Brief ▸ In the answer, every entry must appear exactly as given.

Information ▸
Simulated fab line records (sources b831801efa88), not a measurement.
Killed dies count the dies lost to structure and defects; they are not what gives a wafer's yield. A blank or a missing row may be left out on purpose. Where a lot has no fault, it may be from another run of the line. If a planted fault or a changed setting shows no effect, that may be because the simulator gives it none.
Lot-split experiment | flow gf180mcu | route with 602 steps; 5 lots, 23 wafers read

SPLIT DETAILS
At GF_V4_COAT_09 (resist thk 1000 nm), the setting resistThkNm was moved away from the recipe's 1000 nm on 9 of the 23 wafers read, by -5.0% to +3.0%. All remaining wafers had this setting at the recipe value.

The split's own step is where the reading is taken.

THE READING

Written response ▸
Simulated fab line records (sources b831801efa88), not a measurement.
Killed dies count the dies lost to structure and defects; they are not what gives a wafer's yield. A blank or a missing row may be left out on purpose. Where a lot has no fault, it may be from another run of the line. If a planted fault or a changed setting shows no effect, that may be because the simulator gives it none.
Lot-split experiment | flow gf180mcu | route with 602 steps; 5 lots, 23 wafers read

SPLIT DETAILS
At GF_V4_COAT_09 (resist thk 1000 nm), the setting resistThkNm was moved away from the recipe's 1000 nm on 9 of the 23 wafers read, by -5.0% to +3.0%. All remaining wafers had this setting at the recipe value.

The split's own step is where the reading is taken.

THE READING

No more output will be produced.